# [The data]
----------------

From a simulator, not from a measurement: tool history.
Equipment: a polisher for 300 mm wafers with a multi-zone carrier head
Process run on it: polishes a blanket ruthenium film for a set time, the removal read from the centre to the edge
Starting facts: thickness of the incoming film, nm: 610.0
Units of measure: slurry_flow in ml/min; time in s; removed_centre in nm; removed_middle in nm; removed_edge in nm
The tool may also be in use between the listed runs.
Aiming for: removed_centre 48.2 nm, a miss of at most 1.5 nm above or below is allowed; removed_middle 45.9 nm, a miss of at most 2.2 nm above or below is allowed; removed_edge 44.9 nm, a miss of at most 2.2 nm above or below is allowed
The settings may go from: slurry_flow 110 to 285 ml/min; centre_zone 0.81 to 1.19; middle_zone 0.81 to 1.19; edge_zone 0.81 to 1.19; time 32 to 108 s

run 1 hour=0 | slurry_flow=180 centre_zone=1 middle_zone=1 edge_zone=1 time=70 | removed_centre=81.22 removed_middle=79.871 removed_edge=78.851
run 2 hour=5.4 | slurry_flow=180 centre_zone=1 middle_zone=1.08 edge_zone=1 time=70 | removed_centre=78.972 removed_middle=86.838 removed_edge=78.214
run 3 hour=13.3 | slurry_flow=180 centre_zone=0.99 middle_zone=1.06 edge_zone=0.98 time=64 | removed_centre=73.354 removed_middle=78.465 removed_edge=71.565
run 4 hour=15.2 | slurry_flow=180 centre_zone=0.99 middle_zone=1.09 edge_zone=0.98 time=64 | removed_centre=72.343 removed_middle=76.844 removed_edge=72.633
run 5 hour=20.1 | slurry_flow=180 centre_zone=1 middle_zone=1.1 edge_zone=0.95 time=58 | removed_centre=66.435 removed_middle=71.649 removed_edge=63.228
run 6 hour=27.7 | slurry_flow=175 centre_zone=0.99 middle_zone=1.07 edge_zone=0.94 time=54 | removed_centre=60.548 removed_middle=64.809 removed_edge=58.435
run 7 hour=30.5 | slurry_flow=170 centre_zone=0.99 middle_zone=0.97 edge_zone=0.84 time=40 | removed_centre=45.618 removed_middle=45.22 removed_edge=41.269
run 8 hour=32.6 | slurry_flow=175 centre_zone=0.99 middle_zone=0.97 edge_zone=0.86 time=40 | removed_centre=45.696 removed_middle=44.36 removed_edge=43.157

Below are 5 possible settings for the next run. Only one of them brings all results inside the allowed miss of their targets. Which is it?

----------------

Write out the records exactly, starting at the first line and stopping after the line that contains "Starting facts: thickness".

# [Task result]
From a simulator, not from a measurement: tool history.
Equipment: a polisher for 300 mm wafers with a multi-zone carrier head
Process run on it: polishes a blanket ruthenium film for a set time, the removal read from the centre to the edge
Starting facts: thickness of the incoming film, nm: 610.0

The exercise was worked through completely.